Write out the data below exactly, beginning with the first line and ending once the line that has "[INFO] recognised: holes" is written.

* Information:

■ ■ ■ ■

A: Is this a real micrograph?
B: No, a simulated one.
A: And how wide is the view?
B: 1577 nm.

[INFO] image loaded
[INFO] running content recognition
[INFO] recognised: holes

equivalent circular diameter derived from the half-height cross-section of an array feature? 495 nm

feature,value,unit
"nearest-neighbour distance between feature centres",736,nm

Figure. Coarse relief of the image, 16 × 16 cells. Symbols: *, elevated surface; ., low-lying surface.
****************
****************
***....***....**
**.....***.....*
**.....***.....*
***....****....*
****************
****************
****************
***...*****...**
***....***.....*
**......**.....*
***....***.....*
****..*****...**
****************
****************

■ ■ ■ ■

* Response area:
A: Is this a real micrograph?
B: No, a simulated one.
A: And how wide is the view?
B: 1577 nm.

[INFO] image loaded
[INFO] running content recognition
[INFO] recognised: holes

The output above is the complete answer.